Extract exactly those lines that lie between the start of the material and the line with "TOOL OWNER'S DESK, cmp-01", including both boundary lines and no others.

※ ※ ※

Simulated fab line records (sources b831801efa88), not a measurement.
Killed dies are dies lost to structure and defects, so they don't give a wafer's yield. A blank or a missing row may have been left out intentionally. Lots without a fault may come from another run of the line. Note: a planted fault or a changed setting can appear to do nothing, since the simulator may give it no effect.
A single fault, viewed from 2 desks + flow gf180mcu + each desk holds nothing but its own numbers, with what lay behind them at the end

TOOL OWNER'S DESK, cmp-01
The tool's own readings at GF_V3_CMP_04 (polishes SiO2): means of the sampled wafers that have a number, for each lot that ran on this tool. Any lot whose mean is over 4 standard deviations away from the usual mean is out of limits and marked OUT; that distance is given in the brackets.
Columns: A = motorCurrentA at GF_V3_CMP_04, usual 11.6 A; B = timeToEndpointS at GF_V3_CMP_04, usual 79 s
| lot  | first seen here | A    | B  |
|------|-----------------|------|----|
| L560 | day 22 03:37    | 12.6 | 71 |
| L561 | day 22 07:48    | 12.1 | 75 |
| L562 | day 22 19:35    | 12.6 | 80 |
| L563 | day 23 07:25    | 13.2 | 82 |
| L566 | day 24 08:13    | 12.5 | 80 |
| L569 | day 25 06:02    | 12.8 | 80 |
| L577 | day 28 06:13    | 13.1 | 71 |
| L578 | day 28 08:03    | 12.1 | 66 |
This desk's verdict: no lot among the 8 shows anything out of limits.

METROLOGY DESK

※ ※ ※

**TASK OUTPUT:**
Simulated fab line records (sources b831801efa88), not a measurement.
Killed dies are dies lost to structure and defects, so they don't give a wafer's yield. A blank or a missing row may have been left out intentionally. Lots without a fault may come from another run of the line. Note: a planted fault or a changed setting can appear to do nothing, since the simulator may give it no effect.
A single fault, viewed from 2 desks + flow gf180mcu + each desk holds nothing but its own numbers, with what lay behind them at the end

TOOL OWNER'S DESK, cmp-01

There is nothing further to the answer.